──────────
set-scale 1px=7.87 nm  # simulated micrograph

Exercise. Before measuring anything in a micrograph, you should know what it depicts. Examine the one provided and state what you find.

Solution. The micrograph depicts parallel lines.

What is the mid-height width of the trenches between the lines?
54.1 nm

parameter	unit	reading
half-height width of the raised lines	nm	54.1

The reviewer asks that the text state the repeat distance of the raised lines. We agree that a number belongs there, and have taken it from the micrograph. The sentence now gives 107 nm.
──────────

■ Exercise:
Return only the exact lines from the opening of the records through the line that contains "Solution. The micrograph", both included.

■ Your solution:
set-scale 1px=7.87 nm  # simulated micrograph

Exercise. Before measuring anything in a micrograph, you should know what it depicts. Examine the one provided and state what you find.

Solution. The micrograph depicts parallel lines.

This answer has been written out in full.